Work task
Return, in their exact form, the lines that lie between the start of the data below and the line containing "Section shown: cut.", with both ends included.

═══ The data
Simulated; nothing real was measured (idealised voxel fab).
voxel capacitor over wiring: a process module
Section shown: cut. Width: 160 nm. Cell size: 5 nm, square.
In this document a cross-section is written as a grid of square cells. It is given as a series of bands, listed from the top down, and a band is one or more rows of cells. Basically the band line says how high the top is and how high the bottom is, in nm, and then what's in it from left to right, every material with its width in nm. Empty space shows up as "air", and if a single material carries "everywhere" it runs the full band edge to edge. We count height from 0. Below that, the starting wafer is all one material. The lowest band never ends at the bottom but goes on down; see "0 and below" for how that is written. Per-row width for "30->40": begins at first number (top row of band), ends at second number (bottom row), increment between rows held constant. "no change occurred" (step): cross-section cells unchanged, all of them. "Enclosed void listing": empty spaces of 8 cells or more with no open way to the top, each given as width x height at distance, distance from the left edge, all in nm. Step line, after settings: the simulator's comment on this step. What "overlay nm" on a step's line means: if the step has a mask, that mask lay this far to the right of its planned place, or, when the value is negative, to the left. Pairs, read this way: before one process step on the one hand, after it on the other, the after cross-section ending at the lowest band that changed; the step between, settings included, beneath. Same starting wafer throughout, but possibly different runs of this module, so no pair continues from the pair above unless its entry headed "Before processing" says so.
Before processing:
══════

Response area
Simulated; nothing real was measured (idealised voxel fab).
voxel capacitor over wiring: a process module
Section shown: cut. Width: 160 nm. Cell size: 5 nm, square.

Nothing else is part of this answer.